### Provided data
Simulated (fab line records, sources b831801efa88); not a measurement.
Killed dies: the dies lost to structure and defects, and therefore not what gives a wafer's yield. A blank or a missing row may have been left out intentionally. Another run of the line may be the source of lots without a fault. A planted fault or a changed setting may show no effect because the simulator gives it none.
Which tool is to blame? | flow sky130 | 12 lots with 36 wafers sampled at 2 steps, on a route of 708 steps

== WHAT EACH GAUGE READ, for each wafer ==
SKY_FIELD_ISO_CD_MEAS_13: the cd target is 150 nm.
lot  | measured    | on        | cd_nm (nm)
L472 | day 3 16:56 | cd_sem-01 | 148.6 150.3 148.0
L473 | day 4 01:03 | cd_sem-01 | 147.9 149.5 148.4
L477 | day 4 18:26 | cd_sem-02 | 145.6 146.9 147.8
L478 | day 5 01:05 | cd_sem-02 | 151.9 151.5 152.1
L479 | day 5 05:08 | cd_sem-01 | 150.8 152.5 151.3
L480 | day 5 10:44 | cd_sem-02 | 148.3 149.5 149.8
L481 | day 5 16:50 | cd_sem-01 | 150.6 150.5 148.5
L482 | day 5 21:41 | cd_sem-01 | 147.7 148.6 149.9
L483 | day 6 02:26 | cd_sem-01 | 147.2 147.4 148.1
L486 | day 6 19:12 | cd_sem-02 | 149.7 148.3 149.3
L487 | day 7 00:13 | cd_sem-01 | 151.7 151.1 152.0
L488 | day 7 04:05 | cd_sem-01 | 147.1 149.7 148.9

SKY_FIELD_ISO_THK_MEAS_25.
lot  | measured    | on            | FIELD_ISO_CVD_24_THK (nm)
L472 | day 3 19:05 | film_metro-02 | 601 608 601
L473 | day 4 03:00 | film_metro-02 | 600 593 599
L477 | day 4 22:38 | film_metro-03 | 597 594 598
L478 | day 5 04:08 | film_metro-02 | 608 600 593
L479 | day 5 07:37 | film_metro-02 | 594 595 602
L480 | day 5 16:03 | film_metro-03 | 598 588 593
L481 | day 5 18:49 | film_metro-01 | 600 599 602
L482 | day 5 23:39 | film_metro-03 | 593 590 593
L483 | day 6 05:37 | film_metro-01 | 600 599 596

### Action item
Repeat the records above line by line, from the first line through the line that contains "L473 | day 4 01:03".

### Written answer
Simulated (fab line records, sources b831801efa88); not a measurement.
Killed dies: the dies lost to structure and defects, and therefore not what gives a wafer's yield. A blank or a missing row may have been left out intentionally. Another run of the line may be the source of lots without a fault. A planted fault or a changed setting may show no effect because the simulator gives it none.
Which tool is to blame? | flow sky130 | 12 lots with 36 wafers sampled at 2 steps, on a route of 708 steps

== WHAT EACH GAUGE READ, for each wafer ==
SKY_FIELD_ISO_CD_MEAS_13: the cd target is 150 nm.
lot  | measured    | on        | cd_nm (nm)
L472 | day 3 16:56 | cd_sem-01 | 148.6 150.3 148.0
L473 | day 4 01:03 | cd_sem-01 | 147.9 149.5 148.4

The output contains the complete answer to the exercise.